→ BRIEF
From the data below, please reproduce exactly everything from the line that contains "Bounds of the" down to the line that contains "The simulation ignores: etching", with both ends included.

═══ INFORMATION ═══

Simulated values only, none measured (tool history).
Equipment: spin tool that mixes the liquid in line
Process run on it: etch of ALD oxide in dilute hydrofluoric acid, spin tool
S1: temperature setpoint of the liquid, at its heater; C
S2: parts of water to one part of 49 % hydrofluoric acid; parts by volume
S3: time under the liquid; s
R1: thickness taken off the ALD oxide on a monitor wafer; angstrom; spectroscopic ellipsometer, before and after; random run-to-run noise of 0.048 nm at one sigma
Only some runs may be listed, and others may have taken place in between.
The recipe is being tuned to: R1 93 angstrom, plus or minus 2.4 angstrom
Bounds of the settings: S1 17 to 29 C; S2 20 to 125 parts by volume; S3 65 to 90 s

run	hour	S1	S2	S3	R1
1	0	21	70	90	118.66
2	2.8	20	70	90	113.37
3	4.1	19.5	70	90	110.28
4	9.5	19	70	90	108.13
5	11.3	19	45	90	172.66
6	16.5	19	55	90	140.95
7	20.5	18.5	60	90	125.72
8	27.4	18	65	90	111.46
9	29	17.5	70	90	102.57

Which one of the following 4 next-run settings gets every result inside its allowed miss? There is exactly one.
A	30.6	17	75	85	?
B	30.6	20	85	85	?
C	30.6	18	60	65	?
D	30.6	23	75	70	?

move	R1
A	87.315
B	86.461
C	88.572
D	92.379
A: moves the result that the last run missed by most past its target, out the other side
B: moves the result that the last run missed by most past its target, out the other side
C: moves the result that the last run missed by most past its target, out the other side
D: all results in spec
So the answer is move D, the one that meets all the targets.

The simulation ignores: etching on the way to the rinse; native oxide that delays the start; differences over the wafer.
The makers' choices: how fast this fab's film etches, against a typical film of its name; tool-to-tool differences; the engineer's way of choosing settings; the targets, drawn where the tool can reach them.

═══

→ WRITTEN ANSWER
Bounds of the settings: S1 17 to 29 C; S2 20 to 125 parts by volume; S3 65 to 90 s

run	hour	S1	S2	S3	R1
1	0	21	70	90	118.66
2	2.8	20	70	90	113.37
3	4.1	19.5	70	90	110.28
4	9.5	19	70	90	108.13
5	11.3	19	45	90	172.66
6	16.5	19	55	90	140.95
7	20.5	18.5	60	90	125.72
8	27.4	18	65	90	111.46
9	29	17.5	70	90	102.57

Which one of the following 4 next-run settings gets every result inside its allowed miss? There is exactly one.
A	30.6	17	75	85	?
B	30.6	20	85	85	?
C	30.6	18	60	65	?
D	30.6	23	75	70	?

move	R1
A	87.315
B	86.461
C	88.572
D	92.379
A: moves the result that the last run missed by most past its target, out the other side
B: moves the result that the last run missed by most past its target, out the other side
C: moves the result that the last run missed by most past its target, out the other side
D: all results in spec
So the answer is move D, the one that meets all the targets.

The simulation ignores: etching on the way to the rinse; native oxide that delays the start; differences over the wafer.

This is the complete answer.